TASK ITEM:
Every entry that follows needs to be repeated exactly.

== INFORMATION

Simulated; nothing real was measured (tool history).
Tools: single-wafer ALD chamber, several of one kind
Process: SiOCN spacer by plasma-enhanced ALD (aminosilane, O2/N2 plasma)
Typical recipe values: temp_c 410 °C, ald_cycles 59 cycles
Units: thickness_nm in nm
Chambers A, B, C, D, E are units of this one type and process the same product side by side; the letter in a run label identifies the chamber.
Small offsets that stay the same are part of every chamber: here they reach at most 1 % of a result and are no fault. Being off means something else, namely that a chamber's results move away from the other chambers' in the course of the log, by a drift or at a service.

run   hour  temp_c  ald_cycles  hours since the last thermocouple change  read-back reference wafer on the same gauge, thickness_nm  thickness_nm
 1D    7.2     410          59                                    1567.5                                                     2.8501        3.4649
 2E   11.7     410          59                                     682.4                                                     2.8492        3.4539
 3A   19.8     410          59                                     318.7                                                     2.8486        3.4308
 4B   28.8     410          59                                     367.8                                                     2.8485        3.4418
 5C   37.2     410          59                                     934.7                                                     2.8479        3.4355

====

RESULT:
Simulated; nothing real was measured (tool history).
Tools: single-wafer ALD chamber, several of one kind
Process: SiOCN spacer by plasma-enhanced ALD (aminosilane, O2/N2 plasma)
Typical recipe values: temp_c 410 °C, ald_cycles 59 cycles
Units: thickness_nm in nm
Chambers A, B, C, D, E are units of this one type and process the same product side by side; the letter in a run label identifies the chamber.
Small offsets that stay the same are part of every chamber: here they reach at most 1 % of a result and are no fault. Being off means something else, namely that a chamber's results move away from the other chambers' in the course of the log, by a drift or at a service.

run   hour  temp_c  ald_cycles  hours since the last thermocouple change  read-back reference wafer on the same gauge, thickness_nm  thickness_nm
 1D    7.2     410          59                                    1567.5                                                     2.8501        3.4649
 2E   11.7     410          59                                     682.4                                                     2.8492        3.4539
 3A   19.8     410          59                                     318.7                                                     2.8486        3.4308
 4B   28.8     410          59                                     367.8                                                     2.8485        3.4418
 5C   37.2     410          59                                     934.7                                                     2.8479        3.4355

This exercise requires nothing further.